■ REQUIREMENT
Type again, exactly, the lines below from the start through the line that includes "The wafer is".

■ DATA EXCERPTS
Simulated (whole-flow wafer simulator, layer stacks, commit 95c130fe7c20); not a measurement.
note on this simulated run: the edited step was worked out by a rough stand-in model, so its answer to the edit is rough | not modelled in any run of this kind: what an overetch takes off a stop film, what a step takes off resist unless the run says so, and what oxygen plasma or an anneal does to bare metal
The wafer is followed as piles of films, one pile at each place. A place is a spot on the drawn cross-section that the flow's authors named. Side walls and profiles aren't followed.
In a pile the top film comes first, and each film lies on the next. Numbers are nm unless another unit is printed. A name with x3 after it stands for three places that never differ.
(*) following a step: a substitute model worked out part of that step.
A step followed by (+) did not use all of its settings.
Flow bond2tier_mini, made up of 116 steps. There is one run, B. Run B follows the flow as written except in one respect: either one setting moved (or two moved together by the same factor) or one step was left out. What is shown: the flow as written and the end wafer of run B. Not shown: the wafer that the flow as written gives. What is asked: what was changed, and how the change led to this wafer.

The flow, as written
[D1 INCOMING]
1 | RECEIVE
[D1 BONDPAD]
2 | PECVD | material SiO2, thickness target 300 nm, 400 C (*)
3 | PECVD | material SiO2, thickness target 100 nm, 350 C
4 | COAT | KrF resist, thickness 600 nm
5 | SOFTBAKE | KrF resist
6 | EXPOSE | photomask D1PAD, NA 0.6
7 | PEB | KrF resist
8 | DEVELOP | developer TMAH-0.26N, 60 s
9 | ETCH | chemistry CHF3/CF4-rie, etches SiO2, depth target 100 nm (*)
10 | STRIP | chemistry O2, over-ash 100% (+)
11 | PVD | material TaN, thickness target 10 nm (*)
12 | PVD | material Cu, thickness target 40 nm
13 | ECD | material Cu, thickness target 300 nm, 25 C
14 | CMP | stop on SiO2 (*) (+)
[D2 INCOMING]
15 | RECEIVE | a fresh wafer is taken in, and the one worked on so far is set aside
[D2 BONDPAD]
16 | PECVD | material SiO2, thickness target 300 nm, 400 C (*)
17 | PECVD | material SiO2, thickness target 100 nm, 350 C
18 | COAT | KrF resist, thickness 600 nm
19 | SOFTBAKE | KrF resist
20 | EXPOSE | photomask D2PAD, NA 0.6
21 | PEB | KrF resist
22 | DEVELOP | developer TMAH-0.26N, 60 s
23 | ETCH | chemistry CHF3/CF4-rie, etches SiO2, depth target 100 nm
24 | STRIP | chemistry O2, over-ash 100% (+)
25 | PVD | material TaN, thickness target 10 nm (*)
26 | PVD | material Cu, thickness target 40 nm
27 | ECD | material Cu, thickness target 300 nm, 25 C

■ WRITTEN SOLUTION
Simulated (whole-flow wafer simulator, layer stacks, commit 95c130fe7c20); not a measurement.
note on this simulated run: the edited step was worked out by a rough stand-in model, so its answer to the edit is rough | not modelled in any run of this kind: what an overetch takes off a stop film, what a step takes off resist unless the run says so, and what oxygen plasma or an anneal does to bare metal
The wafer is followed as piles of films, one pile at each place. A place is a spot on the drawn cross-section that the flow's authors named. Side walls and profiles aren't followed.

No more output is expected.